■ **DATA SUPPLIED**:
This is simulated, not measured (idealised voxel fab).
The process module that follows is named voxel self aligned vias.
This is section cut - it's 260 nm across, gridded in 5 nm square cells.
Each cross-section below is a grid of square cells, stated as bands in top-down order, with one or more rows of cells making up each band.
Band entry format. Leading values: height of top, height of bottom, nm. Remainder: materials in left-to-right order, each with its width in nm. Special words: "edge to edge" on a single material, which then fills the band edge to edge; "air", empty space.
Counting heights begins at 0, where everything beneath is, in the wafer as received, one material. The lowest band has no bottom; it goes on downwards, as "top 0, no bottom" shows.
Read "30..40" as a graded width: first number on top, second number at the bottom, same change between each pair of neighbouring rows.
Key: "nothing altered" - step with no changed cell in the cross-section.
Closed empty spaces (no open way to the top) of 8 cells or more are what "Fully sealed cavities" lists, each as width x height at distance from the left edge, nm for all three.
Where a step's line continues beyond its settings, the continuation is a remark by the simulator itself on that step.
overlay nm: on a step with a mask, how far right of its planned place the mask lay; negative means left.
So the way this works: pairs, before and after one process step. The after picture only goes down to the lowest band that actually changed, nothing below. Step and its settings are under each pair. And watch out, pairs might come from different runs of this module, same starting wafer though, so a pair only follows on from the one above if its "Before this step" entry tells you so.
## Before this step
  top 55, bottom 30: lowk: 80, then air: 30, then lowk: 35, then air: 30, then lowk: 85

■ **ASSIGNED TASK**:
The data above needs to be retyped in full, exactly as given.

■ **EXERCISE SOLUTION**:
This is simulated, not measured (idealised voxel fab).
The process module that follows is named voxel self aligned vias.
This is section cut - it's 260 nm across, gridded in 5 nm square cells.
Each cross-section below is a grid of square cells, stated as bands in top-down order, with one or more rows of cells making up each band.
Band entry format. Leading values: height of top, height of bottom, nm. Remainder: materials in left-to-right order, each with its width in nm. Special words: "edge to edge" on a single material, which then fills the band edge to edge; "air", empty space.
Counting heights begins at 0, where everything beneath is, in the wafer as received, one material. The lowest band has no bottom; it goes on downwards, as "top 0, no bottom" shows.
Read "30..40" as a graded width: first number on top, second number at the bottom, same change between each pair of neighbouring rows.
Key: "nothing altered" - step with no changed cell in the cross-section.
Closed empty spaces (no open way to the top) of 8 cells or more are what "Fully sealed cavities" lists, each as width x height at distance from the left edge, nm for all three.
Where a step's line continues beyond its settings, the continuation is a remark by the simulator itself on that step.
overlay nm: on a step with a mask, how far right of its planned place the mask lay; negative means left.
So the way this works: pairs, before and after one process step. The after picture only goes down to the lowest band that actually changed, nothing below. Step and its settings are under each pair. And watch out, pairs might come from different runs of this module, same starting wafer though, so a pair only follows on from the one above if its "Before this step" entry tells you so.
## Before this step
  top 55, bottom 30: lowk: 80, then air: 30, then lowk: 35, then air: 30, then lowk: 85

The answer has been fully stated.